Assignment:
I need all of the entries printed exactly.

====== Raw data

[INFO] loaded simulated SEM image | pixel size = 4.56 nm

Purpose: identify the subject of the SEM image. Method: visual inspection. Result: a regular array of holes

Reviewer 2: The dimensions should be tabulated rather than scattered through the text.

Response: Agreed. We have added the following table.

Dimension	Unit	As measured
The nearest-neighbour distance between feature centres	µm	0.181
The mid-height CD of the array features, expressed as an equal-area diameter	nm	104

============

Problem solution:
[INFO] loaded simulated SEM image | pixel size = 4.56 nm

Purpose: identify the subject of the SEM image. Method: visual inspection. Result: a regular array of holes

Reviewer 2: The dimensions should be tabulated rather than scattered through the text.

Response: Agreed. We have added the following table.

Dimension	Unit	As measured
The nearest-neighbour distance between feature centres	µm	0.181
The mid-height CD of the array features, expressed as an equal-area diameter	nm	104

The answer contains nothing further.